* Material supplied:
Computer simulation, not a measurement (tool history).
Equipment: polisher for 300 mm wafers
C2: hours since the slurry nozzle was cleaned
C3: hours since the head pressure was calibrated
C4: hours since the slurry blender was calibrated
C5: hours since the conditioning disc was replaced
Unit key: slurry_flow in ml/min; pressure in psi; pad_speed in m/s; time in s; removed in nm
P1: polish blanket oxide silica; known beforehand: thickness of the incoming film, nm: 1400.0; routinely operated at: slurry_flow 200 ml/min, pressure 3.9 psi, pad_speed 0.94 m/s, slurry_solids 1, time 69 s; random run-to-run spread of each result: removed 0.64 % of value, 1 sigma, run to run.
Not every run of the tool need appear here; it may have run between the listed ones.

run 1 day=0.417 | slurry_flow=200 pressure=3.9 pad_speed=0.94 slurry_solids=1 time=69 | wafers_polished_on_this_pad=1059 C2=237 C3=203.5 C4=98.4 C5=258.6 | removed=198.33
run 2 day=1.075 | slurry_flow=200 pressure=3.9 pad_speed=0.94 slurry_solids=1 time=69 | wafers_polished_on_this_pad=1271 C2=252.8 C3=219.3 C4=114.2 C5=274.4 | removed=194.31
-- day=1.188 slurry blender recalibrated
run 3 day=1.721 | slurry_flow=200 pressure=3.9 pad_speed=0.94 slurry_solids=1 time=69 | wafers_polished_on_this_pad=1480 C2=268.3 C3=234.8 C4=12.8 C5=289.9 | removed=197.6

* Brief: All lines above from the one containing "Not every run" to the one containing "-- day=1.188 slurry blender recalibrated" must be repeated exactly, both lines included, and no others.

* Written solution:
Not every run of the tool need appear here; it may have run between the listed ones.

run 1 day=0.417 | slurry_flow=200 pressure=3.9 pad_speed=0.94 slurry_solids=1 time=69 | wafers_polished_on_this_pad=1059 C2=237 C3=203.5 C4=98.4 C5=258.6 | removed=198.33
run 2 day=1.075 | slurry_flow=200 pressure=3.9 pad_speed=0.94 slurry_solids=1 time=69 | wafers_polished_on_this_pad=1271 C2=252.8 C3=219.3 C4=114.2 C5=274.4 | removed=194.31
-- day=1.188 slurry blender recalibrated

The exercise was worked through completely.